Extract precisely the lines of the entries below, from the first line through the line containing "the authors' place".

START Study material

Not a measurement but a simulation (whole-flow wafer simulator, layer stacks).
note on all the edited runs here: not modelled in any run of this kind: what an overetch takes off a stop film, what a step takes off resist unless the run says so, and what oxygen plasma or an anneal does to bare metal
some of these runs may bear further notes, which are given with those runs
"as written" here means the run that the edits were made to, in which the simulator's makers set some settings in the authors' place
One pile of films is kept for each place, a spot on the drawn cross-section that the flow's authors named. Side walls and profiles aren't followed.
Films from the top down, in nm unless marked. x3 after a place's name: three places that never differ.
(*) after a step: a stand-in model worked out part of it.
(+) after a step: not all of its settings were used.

END Study material

## Written reply:
Not a measurement but a simulation (whole-flow wafer simulator, layer stacks).
note on all the edited runs here: not modelled in any run of this kind: what an overetch takes off a stop film, what a step takes off resist unless the run says so, and what oxygen plasma or an anneal does to bare metal
some of these runs may bear further notes, which are given with those runs
"as written" here means the run that the edits were made to, in which the simulator's makers set some settings in the authors' place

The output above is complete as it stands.